> [The data]:
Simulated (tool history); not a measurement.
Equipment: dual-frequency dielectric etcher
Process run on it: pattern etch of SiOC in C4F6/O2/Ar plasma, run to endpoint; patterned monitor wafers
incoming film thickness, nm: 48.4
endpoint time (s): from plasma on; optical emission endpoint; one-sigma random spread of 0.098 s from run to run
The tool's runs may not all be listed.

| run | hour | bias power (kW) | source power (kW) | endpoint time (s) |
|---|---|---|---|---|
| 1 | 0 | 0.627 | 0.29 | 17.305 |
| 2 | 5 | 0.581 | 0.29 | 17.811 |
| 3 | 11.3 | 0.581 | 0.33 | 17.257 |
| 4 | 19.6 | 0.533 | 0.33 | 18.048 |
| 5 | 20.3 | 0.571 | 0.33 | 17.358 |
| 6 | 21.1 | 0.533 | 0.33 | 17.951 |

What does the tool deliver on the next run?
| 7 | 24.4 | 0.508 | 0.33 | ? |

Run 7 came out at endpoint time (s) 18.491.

> [Work instruction]: Quote exactly the opening line of the material above and every line after it, up to and including the line that contains "incoming film thickness, nm: 48.4".

> [Result]:
Simulated (tool history); not a measurement.
Equipment: dual-frequency dielectric etcher
Process run on it: pattern etch of SiOC in C4F6/O2/Ar plasma, run to endpoint; patterned monitor wafers
incoming film thickness, nm: 48.4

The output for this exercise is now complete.